□ □ □ □

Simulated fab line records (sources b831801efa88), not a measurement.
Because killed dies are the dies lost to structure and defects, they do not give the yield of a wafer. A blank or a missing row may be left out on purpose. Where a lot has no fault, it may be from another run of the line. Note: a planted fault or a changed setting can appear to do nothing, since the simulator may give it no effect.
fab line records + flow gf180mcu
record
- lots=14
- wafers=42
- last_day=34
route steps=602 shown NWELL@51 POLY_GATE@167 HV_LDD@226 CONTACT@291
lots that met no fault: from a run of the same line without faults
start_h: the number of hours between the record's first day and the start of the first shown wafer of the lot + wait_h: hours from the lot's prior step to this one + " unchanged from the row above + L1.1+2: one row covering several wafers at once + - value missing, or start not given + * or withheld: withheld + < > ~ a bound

□ □ □ □

Work order
Restate, word for word and with nothing added, the lines from the first line of the listing through the one where "- last_day=34" stands.

Written response
Simulated fab line records (sources b831801efa88), not a measurement.
Because killed dies are the dies lost to structure and defects, they do not give the yield of a wafer. A blank or a missing row may be left out on purpose. Where a lot has no fault, it may be from another run of the line. Note: a planted fault or a changed setting can appear to do nothing, since the simulator may give it no effect.
fab line records + flow gf180mcu
record
- lots=14
- wafers=42
- last_day=34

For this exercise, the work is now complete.